=== WORK ORDER ===
Each line below is to be set down again exactly.

=== RECORDED INFORMATION ===
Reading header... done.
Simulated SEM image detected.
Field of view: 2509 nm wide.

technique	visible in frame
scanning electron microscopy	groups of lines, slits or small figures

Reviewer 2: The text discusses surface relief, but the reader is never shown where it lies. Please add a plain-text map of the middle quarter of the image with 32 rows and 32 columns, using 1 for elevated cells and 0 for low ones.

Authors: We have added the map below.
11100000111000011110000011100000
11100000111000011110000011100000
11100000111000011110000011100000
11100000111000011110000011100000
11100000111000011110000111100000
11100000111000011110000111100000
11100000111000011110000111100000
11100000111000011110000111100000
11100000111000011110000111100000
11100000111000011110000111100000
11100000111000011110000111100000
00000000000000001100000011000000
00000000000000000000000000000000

=== EXERCISE RESPONSE ===
Reading header... done.
Simulated SEM image detected.
Field of view: 2509 nm wide.

technique	visible in frame
scanning electron microscopy	groups of lines, slits or small figures

Reviewer 2: The text discusses surface relief, but the reader is never shown where it lies. Please add a plain-text map of the middle quarter of the image with 32 rows and 32 columns, using 1 for elevated cells and 0 for low ones.

Authors: We have added the map below.
11100000111000011110000011100000
11100000111000011110000011100000
11100000111000011110000011100000
11100000111000011110000011100000
11100000111000011110000111100000
11100000111000011110000111100000
11100000111000011110000111100000
11100000111000011110000111100000
11100000111000011110000111100000
11100000111000011110000111100000
11100000111000011110000111100000
00000000000000001100000011000000
00000000000000000000000000000000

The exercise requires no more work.